- SOURCE DATA
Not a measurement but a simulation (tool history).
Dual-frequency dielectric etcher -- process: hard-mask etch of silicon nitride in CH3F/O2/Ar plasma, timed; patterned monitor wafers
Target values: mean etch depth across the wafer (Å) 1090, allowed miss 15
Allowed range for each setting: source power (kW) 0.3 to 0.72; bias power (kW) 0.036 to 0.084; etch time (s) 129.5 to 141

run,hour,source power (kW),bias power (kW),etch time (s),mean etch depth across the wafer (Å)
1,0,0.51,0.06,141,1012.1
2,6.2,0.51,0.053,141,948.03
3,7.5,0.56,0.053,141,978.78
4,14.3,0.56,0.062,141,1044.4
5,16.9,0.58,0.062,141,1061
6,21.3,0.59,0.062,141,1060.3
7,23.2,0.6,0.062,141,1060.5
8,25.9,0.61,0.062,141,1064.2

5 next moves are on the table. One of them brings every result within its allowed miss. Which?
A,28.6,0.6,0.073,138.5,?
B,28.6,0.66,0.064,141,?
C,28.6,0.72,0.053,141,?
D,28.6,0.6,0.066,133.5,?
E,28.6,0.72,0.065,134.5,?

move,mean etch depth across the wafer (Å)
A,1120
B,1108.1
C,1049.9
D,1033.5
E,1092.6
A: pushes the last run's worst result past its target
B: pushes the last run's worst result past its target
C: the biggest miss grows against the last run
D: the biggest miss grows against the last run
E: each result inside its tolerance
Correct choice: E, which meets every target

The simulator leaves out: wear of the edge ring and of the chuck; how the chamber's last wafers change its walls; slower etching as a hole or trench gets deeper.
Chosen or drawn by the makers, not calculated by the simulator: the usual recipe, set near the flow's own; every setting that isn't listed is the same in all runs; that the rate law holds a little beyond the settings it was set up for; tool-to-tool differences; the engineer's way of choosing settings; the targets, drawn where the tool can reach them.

- WORK TASK
Your answer should consist only of the lines above between the line holding "C: the biggest" and the line holding "Correct choice: E, which meets every target", inclusive, each transcribed exactly.

- TASK RESPONSE
C: the biggest miss grows against the last run
D: the biggest miss grows against the last run
E: each result inside its tolerance
Correct choice: E, which meets every target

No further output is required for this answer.